- [Requirement]: Could you write the entries out again, exactly as they appear?

------ Information provided
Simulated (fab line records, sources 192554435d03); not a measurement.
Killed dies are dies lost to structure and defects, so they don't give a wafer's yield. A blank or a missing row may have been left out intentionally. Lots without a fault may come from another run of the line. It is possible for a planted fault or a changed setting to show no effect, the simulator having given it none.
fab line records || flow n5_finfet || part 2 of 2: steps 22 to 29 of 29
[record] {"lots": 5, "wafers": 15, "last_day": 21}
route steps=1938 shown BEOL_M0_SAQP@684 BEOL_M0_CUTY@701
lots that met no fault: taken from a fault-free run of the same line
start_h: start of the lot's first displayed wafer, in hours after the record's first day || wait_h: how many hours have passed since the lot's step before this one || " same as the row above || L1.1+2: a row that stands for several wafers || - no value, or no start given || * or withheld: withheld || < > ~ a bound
------------

- [Expected answer]:
Simulated (fab line records, sources 192554435d03); not a measurement.
Killed dies are dies lost to structure and defects, so they don't give a wafer's yield. A blank or a missing row may have been left out intentionally. Lots without a fault may come from another run of the line. It is possible for a planted fault or a changed setting to show no effect, the simulator having given it none.
fab line records || flow n5_finfet || part 2 of 2: steps 22 to 29 of 29
[record] {"lots": 5, "wafers": 15, "last_day": 21}
route steps=1938 shown BEOL_M0_SAQP@684 BEOL_M0_CUTY@701
lots that met no fault: taken from a fault-free run of the same line
start_h: start of the lot's first displayed wafer, in hours after the record's first day || wait_h: how many hours have passed since the lot's step before this one || " same as the row above || L1.1+2: a row that stands for several wafers || - no value, or no start given || * or withheld: withheld || < > ~ a bound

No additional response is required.